__________

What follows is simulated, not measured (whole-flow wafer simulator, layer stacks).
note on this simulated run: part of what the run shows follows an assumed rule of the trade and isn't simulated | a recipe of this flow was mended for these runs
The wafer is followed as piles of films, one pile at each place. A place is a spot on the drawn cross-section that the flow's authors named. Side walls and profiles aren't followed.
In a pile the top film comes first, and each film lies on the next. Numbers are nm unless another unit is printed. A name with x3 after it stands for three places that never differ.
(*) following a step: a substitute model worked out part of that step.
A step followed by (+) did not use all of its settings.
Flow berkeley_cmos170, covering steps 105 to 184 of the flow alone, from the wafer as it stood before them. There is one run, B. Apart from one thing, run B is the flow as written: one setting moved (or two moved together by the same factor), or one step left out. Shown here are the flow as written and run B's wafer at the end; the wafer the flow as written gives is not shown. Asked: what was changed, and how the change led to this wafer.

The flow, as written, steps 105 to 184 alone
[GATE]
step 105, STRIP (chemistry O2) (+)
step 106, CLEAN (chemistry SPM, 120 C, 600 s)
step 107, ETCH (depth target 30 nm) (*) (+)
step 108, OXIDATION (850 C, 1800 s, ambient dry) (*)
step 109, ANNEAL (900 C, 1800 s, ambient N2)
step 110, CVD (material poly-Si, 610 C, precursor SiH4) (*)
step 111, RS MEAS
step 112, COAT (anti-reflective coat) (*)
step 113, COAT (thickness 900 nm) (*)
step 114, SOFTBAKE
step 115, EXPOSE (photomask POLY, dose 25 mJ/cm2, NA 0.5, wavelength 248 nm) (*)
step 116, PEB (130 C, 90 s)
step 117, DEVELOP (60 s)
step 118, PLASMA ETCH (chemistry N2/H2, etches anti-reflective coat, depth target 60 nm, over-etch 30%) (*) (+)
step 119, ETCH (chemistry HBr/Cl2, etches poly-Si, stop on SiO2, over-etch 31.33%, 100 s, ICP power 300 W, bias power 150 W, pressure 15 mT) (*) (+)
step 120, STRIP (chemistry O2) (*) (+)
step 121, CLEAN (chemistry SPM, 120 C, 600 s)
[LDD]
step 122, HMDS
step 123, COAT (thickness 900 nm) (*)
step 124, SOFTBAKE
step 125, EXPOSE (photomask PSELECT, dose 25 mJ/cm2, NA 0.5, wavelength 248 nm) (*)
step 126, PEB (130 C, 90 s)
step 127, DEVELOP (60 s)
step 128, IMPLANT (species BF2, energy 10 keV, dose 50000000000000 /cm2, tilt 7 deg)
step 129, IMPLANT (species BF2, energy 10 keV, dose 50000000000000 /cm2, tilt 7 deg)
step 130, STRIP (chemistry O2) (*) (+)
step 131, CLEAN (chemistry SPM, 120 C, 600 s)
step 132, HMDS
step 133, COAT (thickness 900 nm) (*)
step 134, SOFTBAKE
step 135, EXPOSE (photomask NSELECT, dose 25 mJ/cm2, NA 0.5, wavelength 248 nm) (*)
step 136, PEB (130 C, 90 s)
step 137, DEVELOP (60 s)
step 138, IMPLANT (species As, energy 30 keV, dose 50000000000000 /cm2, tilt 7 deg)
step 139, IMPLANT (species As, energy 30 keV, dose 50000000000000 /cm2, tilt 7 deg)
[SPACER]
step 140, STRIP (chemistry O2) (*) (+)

__________

**Work item**
Repeat exactly, please, each line from the beginning of the data through the line with "note on this" in it, and only those lines.

**Worked solution**
What follows is simulated, not measured (whole-flow wafer simulator, layer stacks).
note on this simulated run: part of what the run shows follows an assumed rule of the trade and isn't simulated | a recipe of this flow was mended for these runs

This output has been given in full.